### Work order
Nothing in the listing below should be skipped, so transcribe it all exactly.

### Record extracts
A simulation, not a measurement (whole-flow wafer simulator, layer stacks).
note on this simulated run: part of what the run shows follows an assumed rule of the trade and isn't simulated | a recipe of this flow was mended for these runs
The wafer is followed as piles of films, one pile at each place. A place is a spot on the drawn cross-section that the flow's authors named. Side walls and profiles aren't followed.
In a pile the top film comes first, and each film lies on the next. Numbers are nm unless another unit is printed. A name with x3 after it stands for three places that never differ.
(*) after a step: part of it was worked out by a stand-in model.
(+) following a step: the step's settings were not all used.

### Task result
A simulation, not a measurement (whole-flow wafer simulator, layer stacks).
note on this simulated run: part of what the run shows follows an assumed rule of the trade and isn't simulated | a recipe of this flow was mended for these runs
The wafer is followed as piles of films, one pile at each place. A place is a spot on the drawn cross-section that the flow's authors named. Side walls and profiles aren't followed.
In a pile the top film comes first, and each film lies on the next. Numbers are nm unless another unit is printed. A name with x3 after it stands for three places that never differ.
(*) after a step: part of it was worked out by a stand-in model.
(+) following a step: the step's settings were not all used.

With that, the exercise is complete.